DATASET ENTRIES>
━━━━━━━━━━━━━━━━

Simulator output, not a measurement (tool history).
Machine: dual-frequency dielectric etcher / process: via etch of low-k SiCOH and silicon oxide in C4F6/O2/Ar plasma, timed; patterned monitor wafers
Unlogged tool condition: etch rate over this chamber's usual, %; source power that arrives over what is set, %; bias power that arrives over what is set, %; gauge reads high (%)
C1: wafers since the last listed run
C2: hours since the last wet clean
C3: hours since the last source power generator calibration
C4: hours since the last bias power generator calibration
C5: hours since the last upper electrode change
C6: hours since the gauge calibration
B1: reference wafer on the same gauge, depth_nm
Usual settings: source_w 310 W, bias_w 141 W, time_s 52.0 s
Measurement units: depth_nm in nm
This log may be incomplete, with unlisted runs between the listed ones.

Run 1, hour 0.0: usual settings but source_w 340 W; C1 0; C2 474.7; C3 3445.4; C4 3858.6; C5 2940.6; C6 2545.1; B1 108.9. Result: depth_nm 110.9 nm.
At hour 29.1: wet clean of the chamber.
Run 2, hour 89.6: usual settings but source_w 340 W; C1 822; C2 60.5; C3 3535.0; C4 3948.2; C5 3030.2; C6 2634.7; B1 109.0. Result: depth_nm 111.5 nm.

━━━━━━━━━━━━━━━━

Print exactly the lines of the listing above starting at the line containing "Unlogged tool condition: etch" and ending at the line containing "At hour 29.1: wet clean of the chamber.", both included.

TASK RESULT>
Unlogged tool condition: etch rate over this chamber's usual, %; source power that arrives over what is set, %; bias power that arrives over what is set, %; gauge reads high (%)
C1: wafers since the last listed run
C2: hours since the last wet clean
C3: hours since the last source power generator calibration
C4: hours since the last bias power generator calibration
C5: hours since the last upper electrode change
C6: hours since the gauge calibration
B1: reference wafer on the same gauge, depth_nm
Usual settings: source_w 310 W, bias_w 141 W, time_s 52.0 s
Measurement units: depth_nm in nm
This log may be incomplete, with unlisted runs between the listed ones.

Run 1, hour 0.0: usual settings but source_w 340 W; C1 0; C2 474.7; C3 3445.4; C4 3858.6; C5 2940.6; C6 2545.1; B1 108.9. Result: depth_nm 110.9 nm.
At hour 29.1: wet clean of the chamber.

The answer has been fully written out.